=-=-=

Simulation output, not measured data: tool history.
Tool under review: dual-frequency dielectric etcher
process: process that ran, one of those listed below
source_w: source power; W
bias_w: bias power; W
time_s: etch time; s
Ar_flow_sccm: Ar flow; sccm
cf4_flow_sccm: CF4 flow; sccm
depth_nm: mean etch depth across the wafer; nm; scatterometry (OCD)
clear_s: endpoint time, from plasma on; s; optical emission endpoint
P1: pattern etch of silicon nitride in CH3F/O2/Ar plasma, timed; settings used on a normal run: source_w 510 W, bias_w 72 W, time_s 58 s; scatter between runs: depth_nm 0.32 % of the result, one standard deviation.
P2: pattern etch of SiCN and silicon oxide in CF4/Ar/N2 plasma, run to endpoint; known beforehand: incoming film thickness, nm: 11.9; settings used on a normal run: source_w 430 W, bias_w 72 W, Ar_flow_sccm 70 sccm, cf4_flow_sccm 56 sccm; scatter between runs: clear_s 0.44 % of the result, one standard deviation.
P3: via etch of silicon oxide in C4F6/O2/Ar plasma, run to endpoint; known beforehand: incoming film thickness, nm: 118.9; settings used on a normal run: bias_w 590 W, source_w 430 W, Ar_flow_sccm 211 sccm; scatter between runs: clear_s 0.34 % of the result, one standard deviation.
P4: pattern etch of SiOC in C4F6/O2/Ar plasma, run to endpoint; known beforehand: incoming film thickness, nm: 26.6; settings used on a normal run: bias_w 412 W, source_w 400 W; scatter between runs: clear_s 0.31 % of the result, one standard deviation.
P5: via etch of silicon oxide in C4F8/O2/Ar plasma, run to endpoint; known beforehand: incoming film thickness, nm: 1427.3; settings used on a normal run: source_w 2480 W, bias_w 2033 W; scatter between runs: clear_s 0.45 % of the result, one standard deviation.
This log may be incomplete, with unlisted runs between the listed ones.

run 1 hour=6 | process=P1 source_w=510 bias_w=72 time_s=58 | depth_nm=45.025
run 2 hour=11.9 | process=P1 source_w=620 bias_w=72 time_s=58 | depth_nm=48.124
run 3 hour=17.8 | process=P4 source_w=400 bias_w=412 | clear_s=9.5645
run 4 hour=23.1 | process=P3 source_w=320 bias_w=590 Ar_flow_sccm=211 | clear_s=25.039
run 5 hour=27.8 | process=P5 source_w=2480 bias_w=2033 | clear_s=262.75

=-=-=

▸ **Action item**
Once the line containing "clear_s: endpoint time, from" has been set down, nothing more is wanted; set down each line of the listing above up to it exactly, starting with the first.

▸ **Task output**
Simulation output, not measured data: tool history.
Tool under review: dual-frequency dielectric etcher
process: process that ran, one of those listed below
source_w: source power; W
bias_w: bias power; W
time_s: etch time; s
Ar_flow_sccm: Ar flow; sccm
cf4_flow_sccm: CF4 flow; sccm
depth_nm: mean etch depth across the wafer; nm; scatterometry (OCD)
clear_s: endpoint time, from plasma on; s; optical emission endpoint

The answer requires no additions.